▶ _Data records_:
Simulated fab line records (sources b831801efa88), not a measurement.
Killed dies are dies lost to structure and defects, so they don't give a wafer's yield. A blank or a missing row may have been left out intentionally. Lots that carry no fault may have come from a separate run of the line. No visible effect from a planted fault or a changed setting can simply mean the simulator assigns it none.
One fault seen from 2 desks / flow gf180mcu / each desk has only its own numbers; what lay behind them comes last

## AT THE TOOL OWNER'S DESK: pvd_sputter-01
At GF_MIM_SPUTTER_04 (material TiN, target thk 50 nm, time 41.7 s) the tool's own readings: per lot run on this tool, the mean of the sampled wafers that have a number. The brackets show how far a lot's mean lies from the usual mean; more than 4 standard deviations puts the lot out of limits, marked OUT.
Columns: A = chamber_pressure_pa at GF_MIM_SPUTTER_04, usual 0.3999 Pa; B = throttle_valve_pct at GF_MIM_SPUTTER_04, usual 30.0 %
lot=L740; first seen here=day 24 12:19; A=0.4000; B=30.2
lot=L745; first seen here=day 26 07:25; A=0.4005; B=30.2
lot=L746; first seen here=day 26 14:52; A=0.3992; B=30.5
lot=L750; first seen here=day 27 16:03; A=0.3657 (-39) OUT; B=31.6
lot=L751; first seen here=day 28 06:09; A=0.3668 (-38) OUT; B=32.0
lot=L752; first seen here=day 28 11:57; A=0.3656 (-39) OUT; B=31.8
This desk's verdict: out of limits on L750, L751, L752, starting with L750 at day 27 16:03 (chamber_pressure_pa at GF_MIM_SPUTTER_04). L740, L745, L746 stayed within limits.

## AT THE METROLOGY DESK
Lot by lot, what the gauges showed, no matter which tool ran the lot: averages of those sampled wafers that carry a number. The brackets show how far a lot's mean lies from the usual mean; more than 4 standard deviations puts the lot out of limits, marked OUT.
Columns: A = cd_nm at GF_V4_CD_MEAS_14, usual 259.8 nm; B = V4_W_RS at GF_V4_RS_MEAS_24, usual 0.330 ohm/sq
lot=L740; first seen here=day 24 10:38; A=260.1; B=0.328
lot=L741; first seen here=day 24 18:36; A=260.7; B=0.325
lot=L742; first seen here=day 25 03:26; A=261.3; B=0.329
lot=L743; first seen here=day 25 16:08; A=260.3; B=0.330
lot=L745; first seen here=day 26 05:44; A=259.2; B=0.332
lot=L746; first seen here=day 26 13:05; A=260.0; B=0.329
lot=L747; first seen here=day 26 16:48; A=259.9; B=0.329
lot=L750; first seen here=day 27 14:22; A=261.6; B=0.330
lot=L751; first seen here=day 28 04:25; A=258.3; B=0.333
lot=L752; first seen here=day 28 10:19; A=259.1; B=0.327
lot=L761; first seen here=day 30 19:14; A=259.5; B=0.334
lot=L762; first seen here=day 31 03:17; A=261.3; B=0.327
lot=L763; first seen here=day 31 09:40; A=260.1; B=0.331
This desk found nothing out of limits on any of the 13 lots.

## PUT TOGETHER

▶ _Brief_: Your reply must contain exactly the lines from the first line of the data through the line holding "Columns: A = chamber_pressure_pa", and nothing more.

▶ _Exercise response_:
Simulated fab line records (sources b831801efa88), not a measurement.
Killed dies are dies lost to structure and defects, so they don't give a wafer's yield. A blank or a missing row may have been left out intentionally. Lots that carry no fault may have come from a separate run of the line. No visible effect from a planted fault or a changed setting can simply mean the simulator assigns it none.
One fault seen from 2 desks / flow gf180mcu / each desk has only its own numbers; what lay behind them comes last

## AT THE TOOL OWNER'S DESK: pvd_sputter-01
At GF_MIM_SPUTTER_04 (material TiN, target thk 50 nm, time 41.7 s) the tool's own readings: per lot run on this tool, the mean of the sampled wafers that have a number. The brackets show how far a lot's mean lies from the usual mean; more than 4 standard deviations puts the lot out of limits, marked OUT.
Columns: A = chamber_pressure_pa at GF_MIM_SPUTTER_04, usual 0.3999 Pa; B = throttle_valve_pct at GF_MIM_SPUTTER_04, usual 30.0 %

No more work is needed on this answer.